——

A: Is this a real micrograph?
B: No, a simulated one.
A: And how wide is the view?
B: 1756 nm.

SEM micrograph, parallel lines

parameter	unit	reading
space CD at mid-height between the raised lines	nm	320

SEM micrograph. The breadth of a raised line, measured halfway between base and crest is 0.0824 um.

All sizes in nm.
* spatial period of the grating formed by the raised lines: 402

——

▸ TASK ITEM
Could you quote the material above in full, exactly as it stands?

▸ TASK ANSWER
A: Is this a real micrograph?
B: No, a simulated one.
A: And how wide is the view?
B: 1756 nm.

SEM micrograph, parallel lines

parameter	unit	reading
space CD at mid-height between the raised lines	nm	320

SEM micrograph. The breadth of a raised line, measured halfway between base and crest is 0.0824 um.

All sizes in nm.
* spatial period of the grating formed by the raised lines: 402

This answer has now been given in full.